> **Brief**
From the listing below, set down exactly the lines between the one holding "22 op DIRECTIONAL_ETCH" and the one holding "23 op CONFORMAL_DEP | material SiN | thk nm 5", inclusive. No other line is wanted.

> **Records supplied**
..............................

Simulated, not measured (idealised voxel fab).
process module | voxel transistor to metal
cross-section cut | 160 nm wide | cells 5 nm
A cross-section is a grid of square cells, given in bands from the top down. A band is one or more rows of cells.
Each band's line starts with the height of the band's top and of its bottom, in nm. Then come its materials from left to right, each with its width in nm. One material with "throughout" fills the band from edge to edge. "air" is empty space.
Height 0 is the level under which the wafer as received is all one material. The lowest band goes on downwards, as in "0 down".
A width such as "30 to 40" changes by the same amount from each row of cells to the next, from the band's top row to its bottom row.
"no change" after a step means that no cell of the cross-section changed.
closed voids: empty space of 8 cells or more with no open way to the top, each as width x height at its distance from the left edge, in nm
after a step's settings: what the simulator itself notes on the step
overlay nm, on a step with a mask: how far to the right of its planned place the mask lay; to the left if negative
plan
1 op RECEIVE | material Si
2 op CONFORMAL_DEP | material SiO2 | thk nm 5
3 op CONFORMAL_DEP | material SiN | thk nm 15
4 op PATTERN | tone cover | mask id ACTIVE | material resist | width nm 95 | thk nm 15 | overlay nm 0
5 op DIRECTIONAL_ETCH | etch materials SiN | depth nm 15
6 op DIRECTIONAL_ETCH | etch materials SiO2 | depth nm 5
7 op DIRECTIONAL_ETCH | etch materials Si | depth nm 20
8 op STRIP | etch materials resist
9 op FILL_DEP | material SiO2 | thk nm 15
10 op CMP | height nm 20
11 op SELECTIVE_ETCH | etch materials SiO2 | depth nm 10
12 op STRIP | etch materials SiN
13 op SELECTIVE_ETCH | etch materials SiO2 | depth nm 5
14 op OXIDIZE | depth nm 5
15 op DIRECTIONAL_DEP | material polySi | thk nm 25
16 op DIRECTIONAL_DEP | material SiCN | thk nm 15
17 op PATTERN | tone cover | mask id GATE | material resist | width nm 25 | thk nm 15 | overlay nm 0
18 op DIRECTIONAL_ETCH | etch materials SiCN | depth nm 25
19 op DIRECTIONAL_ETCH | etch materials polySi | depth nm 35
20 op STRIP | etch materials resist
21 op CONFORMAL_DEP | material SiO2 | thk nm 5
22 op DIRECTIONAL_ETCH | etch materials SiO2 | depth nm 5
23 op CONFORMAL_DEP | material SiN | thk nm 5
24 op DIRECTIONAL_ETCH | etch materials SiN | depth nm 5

..............................

> **Result**
22 op DIRECTIONAL_ETCH | etch materials SiO2 | depth nm 5
23 op CONFORMAL_DEP | material SiN | thk nm 5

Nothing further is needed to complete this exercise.